• [Work request] Down to the final line, print each entry exactly.

• [Listed records]
************

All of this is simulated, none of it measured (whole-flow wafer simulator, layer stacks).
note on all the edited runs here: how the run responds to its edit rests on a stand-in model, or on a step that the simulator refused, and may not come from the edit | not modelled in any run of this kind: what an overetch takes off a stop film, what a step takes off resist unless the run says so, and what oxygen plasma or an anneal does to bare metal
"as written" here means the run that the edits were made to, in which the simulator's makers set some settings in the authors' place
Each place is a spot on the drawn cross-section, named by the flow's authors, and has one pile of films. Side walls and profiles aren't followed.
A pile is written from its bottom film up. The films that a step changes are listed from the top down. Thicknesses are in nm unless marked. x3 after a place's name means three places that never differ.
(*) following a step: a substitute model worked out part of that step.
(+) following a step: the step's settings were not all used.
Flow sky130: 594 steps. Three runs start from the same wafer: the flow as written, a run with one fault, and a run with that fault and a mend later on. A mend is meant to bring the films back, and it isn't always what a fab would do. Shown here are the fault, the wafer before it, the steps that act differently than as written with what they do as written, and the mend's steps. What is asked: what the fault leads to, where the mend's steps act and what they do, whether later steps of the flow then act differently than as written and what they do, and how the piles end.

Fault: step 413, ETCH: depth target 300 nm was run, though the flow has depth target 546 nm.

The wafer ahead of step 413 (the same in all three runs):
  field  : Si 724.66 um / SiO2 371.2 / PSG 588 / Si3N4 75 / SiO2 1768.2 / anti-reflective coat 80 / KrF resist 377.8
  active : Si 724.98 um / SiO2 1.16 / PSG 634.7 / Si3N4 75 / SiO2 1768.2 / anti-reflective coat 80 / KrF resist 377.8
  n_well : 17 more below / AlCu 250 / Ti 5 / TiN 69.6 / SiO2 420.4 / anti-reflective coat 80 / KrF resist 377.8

************

• [Result]
All of this is simulated, none of it measured (whole-flow wafer simulator, layer stacks).
note on all the edited runs here: how the run responds to its edit rests on a stand-in model, or on a step that the simulator refused, and may not come from the edit | not modelled in any run of this kind: what an overetch takes off a stop film, what a step takes off resist unless the run says so, and what oxygen plasma or an anneal does to bare metal
"as written" here means the run that the edits were made to, in which the simulator's makers set some settings in the authors' place
Each place is a spot on the drawn cross-section, named by the flow's authors, and has one pile of films. Side walls and profiles aren't followed.
A pile is written from its bottom film up. The films that a step changes are listed from the top down. Thicknesses are in nm unless marked. x3 after a place's name means three places that never differ.
(*) following a step: a substitute model worked out part of that step.
(+) following a step: the step's settings were not all used.
Flow sky130: 594 steps. Three runs start from the same wafer: the flow as written, a run with one fault, and a run with that fault and a mend later on. A mend is meant to bring the films back, and it isn't always what a fab would do. Shown here are the fault, the wafer before it, the steps that act differently than as written with what they do as written, and the mend's steps. What is asked: what the fault leads to, where the mend's steps act and what they do, whether later steps of the flow then act differently than as written and what they do, and how the piles end.

Fault: step 413, ETCH: depth target 300 nm was run, though the flow has depth target 546 nm.

The wafer ahead of step 413 (the same in all three runs):
  field  : Si 724.66 um / SiO2 371.2 / PSG 588 / Si3N4 75 / SiO2 1768.2 / anti-reflective coat 80 / KrF resist 377.8
  active : Si 724.98 um / SiO2 1.16 / PSG 634.7 / Si3N4 75 / SiO2 1768.2 / anti-reflective coat 80 / KrF resist 377.8
  n_well : 17 more below / AlCu 250 / Ti 5 / TiN 69.6 / SiO2 420.4 / anti-reflective coat 80 / KrF resist 377.8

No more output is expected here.